Activity
Among the lines below, a stretch begins at the one with "1. From day" and ends at the one with "4. Step skipped". Repeat that stretch exactly, ends included.

_ _ _ _

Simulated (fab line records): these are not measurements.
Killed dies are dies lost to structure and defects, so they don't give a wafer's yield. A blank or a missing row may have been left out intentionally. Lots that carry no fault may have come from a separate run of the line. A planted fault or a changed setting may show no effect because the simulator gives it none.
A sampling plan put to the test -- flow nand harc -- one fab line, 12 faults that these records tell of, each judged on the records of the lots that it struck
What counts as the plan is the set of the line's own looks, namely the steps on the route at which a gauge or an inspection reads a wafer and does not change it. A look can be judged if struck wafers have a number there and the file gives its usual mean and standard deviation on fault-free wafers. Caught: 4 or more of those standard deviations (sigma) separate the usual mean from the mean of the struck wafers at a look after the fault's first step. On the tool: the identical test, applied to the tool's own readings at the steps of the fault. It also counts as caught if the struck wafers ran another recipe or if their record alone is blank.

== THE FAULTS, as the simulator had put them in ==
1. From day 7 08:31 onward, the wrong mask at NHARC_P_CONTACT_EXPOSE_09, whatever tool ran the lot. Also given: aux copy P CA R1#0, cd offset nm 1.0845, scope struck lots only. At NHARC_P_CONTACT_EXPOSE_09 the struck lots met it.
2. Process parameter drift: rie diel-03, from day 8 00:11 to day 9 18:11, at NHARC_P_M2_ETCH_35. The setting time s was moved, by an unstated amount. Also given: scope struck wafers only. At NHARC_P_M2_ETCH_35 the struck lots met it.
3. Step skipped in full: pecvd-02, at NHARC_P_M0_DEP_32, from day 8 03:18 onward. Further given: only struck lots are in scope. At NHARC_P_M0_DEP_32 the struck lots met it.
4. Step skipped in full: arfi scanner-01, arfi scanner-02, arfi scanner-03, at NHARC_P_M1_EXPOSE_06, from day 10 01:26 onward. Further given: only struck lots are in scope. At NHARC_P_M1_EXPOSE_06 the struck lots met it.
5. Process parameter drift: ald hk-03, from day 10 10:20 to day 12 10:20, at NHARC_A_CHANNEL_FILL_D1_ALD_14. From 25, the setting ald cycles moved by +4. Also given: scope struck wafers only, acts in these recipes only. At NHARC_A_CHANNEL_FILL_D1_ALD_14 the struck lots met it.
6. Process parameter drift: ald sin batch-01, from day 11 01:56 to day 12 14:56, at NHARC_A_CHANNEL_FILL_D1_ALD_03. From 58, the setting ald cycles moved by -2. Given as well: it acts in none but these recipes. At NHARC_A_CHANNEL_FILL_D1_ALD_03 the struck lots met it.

_ _ _ _

Reply
1. From day 7 08:31 onward, the wrong mask at NHARC_P_CONTACT_EXPOSE_09, whatever tool ran the lot. Also given: aux copy P CA R1#0, cd offset nm 1.0845, scope struck lots only. At NHARC_P_CONTACT_EXPOSE_09 the struck lots met it.
2. Process parameter drift: rie diel-03, from day 8 00:11 to day 9 18:11, at NHARC_P_M2_ETCH_35. The setting time s was moved, by an unstated amount. Also given: scope struck wafers only. At NHARC_P_M2_ETCH_35 the struck lots met it.
3. Step skipped in full: pecvd-02, at NHARC_P_M0_DEP_32, from day 8 03:18 onward. Further given: only struck lots are in scope. At NHARC_P_M0_DEP_32 the struck lots met it.
4. Step skipped in full: arfi scanner-01, arfi scanner-02, arfi scanner-03, at NHARC_P_M1_EXPOSE_06, from day 10 01:26 onward. Further given: only struck lots are in scope. At NHARC_P_M1_EXPOSE_06 the struck lots met it.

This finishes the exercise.